--- DATASET RECORDS Enclosed Below ---

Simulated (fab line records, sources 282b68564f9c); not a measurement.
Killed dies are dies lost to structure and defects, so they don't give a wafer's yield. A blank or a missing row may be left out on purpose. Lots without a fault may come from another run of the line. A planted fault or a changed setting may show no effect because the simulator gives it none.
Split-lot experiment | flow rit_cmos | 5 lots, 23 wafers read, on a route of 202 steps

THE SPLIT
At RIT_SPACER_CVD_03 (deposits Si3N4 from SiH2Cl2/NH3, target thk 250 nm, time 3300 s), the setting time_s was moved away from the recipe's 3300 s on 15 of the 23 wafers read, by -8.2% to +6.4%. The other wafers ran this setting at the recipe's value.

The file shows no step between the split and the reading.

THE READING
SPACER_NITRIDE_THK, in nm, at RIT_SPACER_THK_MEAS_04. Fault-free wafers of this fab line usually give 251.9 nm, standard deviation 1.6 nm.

--- End of Enclosed DATASET RECORDS ---

*ASSIGNED TASK*
All that belongs in the answer is the lines from the start of the entries above through the line containing "Killed dies are", each given exactly.

*WRITTEN SOLUTION*
Simulated (fab line records, sources 282b68564f9c); not a measurement.
Killed dies are dies lost to structure and defects, so they don't give a wafer's yield. A blank or a missing row may be left out on purpose. Lots without a fault may come from another run of the line. A planted fault or a changed setting may show no effect because the simulator gives it none.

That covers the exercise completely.